* Extracted data:
..............................

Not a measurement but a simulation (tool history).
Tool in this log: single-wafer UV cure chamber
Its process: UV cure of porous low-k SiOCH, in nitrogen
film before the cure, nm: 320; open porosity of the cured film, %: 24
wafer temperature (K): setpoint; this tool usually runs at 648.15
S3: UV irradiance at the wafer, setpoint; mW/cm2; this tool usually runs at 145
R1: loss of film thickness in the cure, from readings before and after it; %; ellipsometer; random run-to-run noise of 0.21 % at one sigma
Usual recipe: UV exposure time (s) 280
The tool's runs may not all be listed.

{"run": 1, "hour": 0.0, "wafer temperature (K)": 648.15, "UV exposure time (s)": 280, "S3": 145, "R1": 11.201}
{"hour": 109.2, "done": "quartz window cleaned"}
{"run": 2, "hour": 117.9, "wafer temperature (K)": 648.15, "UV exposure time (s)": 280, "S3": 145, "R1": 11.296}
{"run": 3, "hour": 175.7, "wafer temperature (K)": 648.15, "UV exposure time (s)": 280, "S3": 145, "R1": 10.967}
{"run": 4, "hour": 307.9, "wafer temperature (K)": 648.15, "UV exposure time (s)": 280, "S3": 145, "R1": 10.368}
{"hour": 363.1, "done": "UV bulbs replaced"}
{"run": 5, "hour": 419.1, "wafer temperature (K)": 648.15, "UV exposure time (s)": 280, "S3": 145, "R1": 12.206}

..............................

* Action item: Each line in the entries above, starting at the line with "Tool in this" and ending at the line with "Usual recipe: UV exposure time (s) 280", is to be printed exactly, and only those lines.

* Answer box:
Tool in this log: single-wafer UV cure chamber
Its process: UV cure of porous low-k SiOCH, in nitrogen
film before the cure, nm: 320; open porosity of the cured film, %: 24
wafer temperature (K): setpoint; this tool usually runs at 648.15
S3: UV irradiance at the wafer, setpoint; mW/cm2; this tool usually runs at 145
R1: loss of film thickness in the cure, from readings before and after it; %; ellipsometer; random run-to-run noise of 0.21 % at one sigma
Usual recipe: UV exposure time (s) 280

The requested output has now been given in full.